Requirement:
From the line containing "# hour 117: triethylaluminium bottle replaced" down to the line containing "Not modelled: film" in the records below, reproduce every line exactly, ends included, and omit all others.

Data excerpts:
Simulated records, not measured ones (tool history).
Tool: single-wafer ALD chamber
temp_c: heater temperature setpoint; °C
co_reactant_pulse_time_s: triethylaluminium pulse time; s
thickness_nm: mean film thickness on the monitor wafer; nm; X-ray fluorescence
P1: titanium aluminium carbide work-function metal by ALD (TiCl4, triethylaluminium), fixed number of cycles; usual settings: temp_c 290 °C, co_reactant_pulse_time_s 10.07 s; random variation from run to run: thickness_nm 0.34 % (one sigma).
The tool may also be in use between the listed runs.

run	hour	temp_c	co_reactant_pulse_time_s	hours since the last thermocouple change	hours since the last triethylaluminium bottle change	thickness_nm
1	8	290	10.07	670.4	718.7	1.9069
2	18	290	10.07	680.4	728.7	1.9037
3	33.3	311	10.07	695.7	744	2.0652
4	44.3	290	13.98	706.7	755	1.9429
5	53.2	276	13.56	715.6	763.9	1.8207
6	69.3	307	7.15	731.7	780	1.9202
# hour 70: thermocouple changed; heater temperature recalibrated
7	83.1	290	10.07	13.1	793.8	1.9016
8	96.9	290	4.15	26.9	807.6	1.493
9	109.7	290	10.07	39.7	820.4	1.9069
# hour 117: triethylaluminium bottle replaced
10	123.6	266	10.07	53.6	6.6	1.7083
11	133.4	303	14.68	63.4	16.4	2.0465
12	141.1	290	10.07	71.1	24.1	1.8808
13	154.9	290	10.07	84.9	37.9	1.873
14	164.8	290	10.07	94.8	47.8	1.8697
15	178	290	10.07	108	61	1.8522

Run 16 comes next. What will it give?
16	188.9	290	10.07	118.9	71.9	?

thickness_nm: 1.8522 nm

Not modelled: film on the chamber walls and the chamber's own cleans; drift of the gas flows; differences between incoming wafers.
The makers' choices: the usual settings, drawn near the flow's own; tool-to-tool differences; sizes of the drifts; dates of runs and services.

Answer section:
# hour 117: triethylaluminium bottle replaced
10	123.6	266	10.07	53.6	6.6	1.7083
11	133.4	303	14.68	63.4	16.4	2.0465
12	141.1	290	10.07	71.1	24.1	1.8808
13	154.9	290	10.07	84.9	37.9	1.873
14	164.8	290	10.07	94.8	47.8	1.8697
15	178	290	10.07	108	61	1.8522

Run 16 comes next. What will it give?
16	188.9	290	10.07	118.9	71.9	?

thickness_nm: 1.8522 nm

Not modelled: film on the chamber walls and the chamber's own cleans; drift of the gas flows; differences between incoming wafers.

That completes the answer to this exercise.